◆ **Work task**
In your answer, print every record exactly as it is written.

◆ **Given data**
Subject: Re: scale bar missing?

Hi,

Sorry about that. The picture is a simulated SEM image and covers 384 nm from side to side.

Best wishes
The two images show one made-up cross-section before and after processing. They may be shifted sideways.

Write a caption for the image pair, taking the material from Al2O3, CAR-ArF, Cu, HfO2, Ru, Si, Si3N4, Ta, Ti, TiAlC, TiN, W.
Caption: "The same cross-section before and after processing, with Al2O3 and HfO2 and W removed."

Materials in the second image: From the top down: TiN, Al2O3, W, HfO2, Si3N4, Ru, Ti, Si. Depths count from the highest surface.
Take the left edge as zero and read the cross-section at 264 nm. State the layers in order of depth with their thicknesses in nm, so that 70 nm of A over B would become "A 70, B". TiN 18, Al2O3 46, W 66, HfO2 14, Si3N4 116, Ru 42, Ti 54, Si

◆ **Response area**
Subject: Re: scale bar missing?

Hi,

Sorry about that. The picture is a simulated SEM image and covers 384 nm from side to side.

Best wishes
The two images show one made-up cross-section before and after processing. They may be shifted sideways.

Write a caption for the image pair, taking the material from Al2O3, CAR-ArF, Cu, HfO2, Ru, Si, Si3N4, Ta, Ti, TiAlC, TiN, W.
Caption: "The same cross-section before and after processing, with Al2O3 and HfO2 and W removed."

Materials in the second image: From the top down: TiN, Al2O3, W, HfO2, Si3N4, Ru, Ti, Si. Depths count from the highest surface.
Take the left edge as zero and read the cross-section at 264 nm. State the layers in order of depth with their thicknesses in nm, so that 70 nm of A over B would become "A 70, B". TiN 18, Al2O3 46, W 66, HfO2 14, Si3N4 116, Ru 42, Ti 54, Si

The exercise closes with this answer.